SUPPLIED RECORDS >>
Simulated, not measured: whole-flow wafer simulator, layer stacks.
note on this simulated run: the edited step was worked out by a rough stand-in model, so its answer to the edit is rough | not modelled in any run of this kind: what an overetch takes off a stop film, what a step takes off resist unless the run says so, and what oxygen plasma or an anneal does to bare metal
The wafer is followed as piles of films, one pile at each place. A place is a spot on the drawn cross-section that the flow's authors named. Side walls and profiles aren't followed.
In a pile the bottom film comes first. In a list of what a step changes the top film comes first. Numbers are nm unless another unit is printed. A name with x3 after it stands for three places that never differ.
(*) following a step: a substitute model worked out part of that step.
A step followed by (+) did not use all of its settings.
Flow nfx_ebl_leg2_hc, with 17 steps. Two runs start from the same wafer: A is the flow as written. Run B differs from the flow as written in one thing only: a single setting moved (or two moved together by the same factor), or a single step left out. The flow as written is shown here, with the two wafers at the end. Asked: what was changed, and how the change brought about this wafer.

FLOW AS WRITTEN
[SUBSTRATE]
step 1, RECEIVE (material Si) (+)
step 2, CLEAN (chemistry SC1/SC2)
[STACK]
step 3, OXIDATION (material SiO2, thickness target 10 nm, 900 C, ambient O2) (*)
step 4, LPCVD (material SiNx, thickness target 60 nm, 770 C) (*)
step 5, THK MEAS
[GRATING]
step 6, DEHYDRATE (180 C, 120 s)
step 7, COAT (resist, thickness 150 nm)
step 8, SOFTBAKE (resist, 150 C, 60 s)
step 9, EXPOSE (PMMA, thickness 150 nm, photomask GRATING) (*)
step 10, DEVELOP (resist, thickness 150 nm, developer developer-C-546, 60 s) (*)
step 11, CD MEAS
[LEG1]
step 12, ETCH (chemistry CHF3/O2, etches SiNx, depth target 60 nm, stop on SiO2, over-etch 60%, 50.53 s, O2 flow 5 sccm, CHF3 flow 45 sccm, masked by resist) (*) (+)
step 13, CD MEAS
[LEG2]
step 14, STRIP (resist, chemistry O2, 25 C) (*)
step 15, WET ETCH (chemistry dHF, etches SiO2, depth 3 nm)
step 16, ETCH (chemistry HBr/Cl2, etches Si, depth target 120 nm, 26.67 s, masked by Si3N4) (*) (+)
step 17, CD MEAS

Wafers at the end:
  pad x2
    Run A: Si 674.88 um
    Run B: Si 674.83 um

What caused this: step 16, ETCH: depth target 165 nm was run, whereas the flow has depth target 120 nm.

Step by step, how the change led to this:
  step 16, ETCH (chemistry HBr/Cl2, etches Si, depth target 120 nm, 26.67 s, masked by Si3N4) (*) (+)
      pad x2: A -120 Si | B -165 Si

BRIEF >>
Will you return exactly the lines above from the one with "A step followed" down to the one with "step 7, COAT (resist, thickness 150 nm)", counting both as part of the range?

EXERCISE RESPONSE >>
A step followed by (+) did not use all of its settings.
Flow nfx_ebl_leg2_hc, with 17 steps. Two runs start from the same wafer: A is the flow as written. Run B differs from the flow as written in one thing only: a single setting moved (or two moved together by the same factor), or a single step left out. The flow as written is shown here, with the two wafers at the end. Asked: what was changed, and how the change brought about this wafer.

FLOW AS WRITTEN
[SUBSTRATE]
step 1, RECEIVE (material Si) (+)
step 2, CLEAN (chemistry SC1/SC2)
[STACK]
step 3, OXIDATION (material SiO2, thickness target 10 nm, 900 C, ambient O2) (*)
step 4, LPCVD (material SiNx, thickness target 60 nm, 770 C) (*)
step 5, THK MEAS
[GRATING]
step 6, DEHYDRATE (180 C, 120 s)
step 7, COAT (resist, thickness 150 nm)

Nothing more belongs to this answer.